RECORDS SHOWN:
= = =

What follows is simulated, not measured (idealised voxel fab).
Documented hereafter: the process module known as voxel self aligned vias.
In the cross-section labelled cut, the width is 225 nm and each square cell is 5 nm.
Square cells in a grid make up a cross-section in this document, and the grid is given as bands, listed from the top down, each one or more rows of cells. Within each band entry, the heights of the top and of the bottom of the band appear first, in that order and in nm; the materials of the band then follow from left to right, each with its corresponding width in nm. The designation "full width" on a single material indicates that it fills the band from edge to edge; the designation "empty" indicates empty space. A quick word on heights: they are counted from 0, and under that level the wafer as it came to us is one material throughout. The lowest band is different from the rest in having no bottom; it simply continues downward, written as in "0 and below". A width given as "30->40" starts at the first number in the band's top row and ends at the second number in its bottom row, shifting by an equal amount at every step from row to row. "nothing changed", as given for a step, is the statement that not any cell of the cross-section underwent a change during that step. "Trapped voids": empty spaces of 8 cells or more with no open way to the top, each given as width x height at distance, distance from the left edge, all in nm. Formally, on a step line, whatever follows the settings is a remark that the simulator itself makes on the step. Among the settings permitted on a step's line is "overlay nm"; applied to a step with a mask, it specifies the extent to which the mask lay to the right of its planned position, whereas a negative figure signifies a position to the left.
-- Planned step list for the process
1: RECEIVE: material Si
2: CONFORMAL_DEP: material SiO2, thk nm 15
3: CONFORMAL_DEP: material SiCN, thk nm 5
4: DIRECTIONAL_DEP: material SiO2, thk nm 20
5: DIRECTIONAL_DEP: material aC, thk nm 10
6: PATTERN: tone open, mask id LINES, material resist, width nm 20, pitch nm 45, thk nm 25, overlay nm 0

= = =

TASK ITEM:
Search the listing above for the lines with "1: RECEIVE: material Si" and "5: DIRECTIONAL_DEP: material aC, thk nm 10", then output those lines and all lines between them exactly.

WORKED SOLUTION:
1: RECEIVE: material Si
2: CONFORMAL_DEP: material SiO2, thk nm 15
3: CONFORMAL_DEP: material SiCN, thk nm 5
4: DIRECTIONAL_DEP: material SiO2, thk nm 20
5: DIRECTIONAL_DEP: material aC, thk nm 10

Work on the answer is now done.